- _WORK TASK_: Produce the same data once more, line for line.

- _SOURCE MATERIAL_:
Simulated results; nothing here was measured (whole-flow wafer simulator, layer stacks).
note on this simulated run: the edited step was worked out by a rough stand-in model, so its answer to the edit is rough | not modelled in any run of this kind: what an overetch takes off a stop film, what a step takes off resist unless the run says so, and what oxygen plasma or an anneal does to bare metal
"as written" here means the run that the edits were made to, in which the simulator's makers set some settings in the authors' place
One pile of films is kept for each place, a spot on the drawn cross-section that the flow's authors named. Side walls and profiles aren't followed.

- _REPLY_:
Simulated results; nothing here was measured (whole-flow wafer simulator, layer stacks).
note on this simulated run: the edited step was worked out by a rough stand-in model, so its answer to the edit is rough | not modelled in any run of this kind: what an overetch takes off a stop film, what a step takes off resist unless the run says so, and what oxygen plasma or an anneal does to bare metal
"as written" here means the run that the edits were made to, in which the simulator's makers set some settings in the authors' place
One pile of films is kept for each place, a spot on the drawn cross-section that the flow's authors named. Side walls and profiles aren't followed.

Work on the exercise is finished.